• EXERCISE: Each line below should be written out again exactly.

EXERCISE DATA: Begin
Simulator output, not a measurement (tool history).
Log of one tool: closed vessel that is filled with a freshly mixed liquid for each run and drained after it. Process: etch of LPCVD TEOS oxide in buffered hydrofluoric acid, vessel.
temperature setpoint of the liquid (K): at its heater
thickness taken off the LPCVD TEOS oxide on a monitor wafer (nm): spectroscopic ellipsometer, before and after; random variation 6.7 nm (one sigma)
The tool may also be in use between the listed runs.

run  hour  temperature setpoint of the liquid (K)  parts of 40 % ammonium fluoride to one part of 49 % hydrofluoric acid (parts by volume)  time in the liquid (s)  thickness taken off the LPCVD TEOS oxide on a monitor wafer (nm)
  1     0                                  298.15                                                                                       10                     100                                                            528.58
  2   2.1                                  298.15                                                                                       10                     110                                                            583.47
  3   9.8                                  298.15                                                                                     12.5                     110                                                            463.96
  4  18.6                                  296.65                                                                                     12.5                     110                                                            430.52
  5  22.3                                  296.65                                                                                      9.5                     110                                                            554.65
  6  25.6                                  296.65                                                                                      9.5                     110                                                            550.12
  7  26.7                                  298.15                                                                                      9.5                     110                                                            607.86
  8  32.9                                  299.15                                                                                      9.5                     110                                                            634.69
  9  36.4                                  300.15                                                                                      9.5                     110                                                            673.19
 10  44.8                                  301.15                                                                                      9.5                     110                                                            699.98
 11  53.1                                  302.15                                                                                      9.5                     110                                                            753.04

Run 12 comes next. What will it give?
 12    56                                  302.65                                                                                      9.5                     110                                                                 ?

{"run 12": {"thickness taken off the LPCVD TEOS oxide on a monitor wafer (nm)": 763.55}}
EXERCISE DATA: End

• ANSWER AREA:
Simulator output, not a measurement (tool history).
Log of one tool: closed vessel that is filled with a freshly mixed liquid for each run and drained after it. Process: etch of LPCVD TEOS oxide in buffered hydrofluoric acid, vessel.
temperature setpoint of the liquid (K): at its heater
thickness taken off the LPCVD TEOS oxide on a monitor wafer (nm): spectroscopic ellipsometer, before and after; random variation 6.7 nm (one sigma)
The tool may also be in use between the listed runs.

run  hour  temperature setpoint of the liquid (K)  parts of 40 % ammonium fluoride to one part of 49 % hydrofluoric acid (parts by volume)  time in the liquid (s)  thickness taken off the LPCVD TEOS oxide on a monitor wafer (nm)
  1     0                                  298.15                                                                                       10                     100                                                            528.58
  2   2.1                                  298.15                                                                                       10                     110                                                            583.47
  3   9.8                                  298.15                                                                                     12.5                     110                                                            463.96
  4  18.6                                  296.65                                                                                     12.5                     110                                                            430.52
  5  22.3                                  296.65                                                                                      9.5                     110                                                            554.65
  6  25.6                                  296.65                                                                                      9.5                     110                                                            550.12
  7  26.7                                  298.15                                                                                      9.5                     110                                                            607.86
  8  32.9                                  299.15                                                                                      9.5                     110                                                            634.69
  9  36.4                                  300.15                                                                                      9.5                     110                                                            673.19
 10  44.8                                  301.15                                                                                      9.5                     110                                                            699.98
 11  53.1                                  302.15                                                                                      9.5                     110                                                            753.04

Run 12 comes next. What will it give?
 12    56                                  302.65                                                                                      9.5                     110                                                                 ?

{"run 12": {"thickness taken off the LPCVD TEOS oxide on a monitor wafer (nm)": 763.55}}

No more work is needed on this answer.